★ ★ ★
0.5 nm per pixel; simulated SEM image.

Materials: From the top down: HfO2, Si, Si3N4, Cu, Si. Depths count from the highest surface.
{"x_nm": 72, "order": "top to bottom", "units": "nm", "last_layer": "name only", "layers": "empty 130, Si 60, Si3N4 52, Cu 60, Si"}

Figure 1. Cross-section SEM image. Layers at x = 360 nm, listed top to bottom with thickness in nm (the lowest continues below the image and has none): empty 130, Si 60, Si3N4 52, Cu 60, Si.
★ ★ ★

[Work item]:
Every line of the data is to be printed again exactly.

[Answer box]:
0.5 nm per pixel; simulated SEM image.

Materials: From the top down: HfO2, Si, Si3N4, Cu, Si. Depths count from the highest surface.
{"x_nm": 72, "order": "top to bottom", "units": "nm", "last_layer": "name only", "layers": "empty 130, Si 60, Si3N4 52, Cu 60, Si"}

Figure 1. Cross-section SEM image. Layers at x = 360 nm, listed top to bottom with thickness in nm (the lowest continues below the image and has none): empty 130, Si 60, Si3N4 52, Cu 60, Si.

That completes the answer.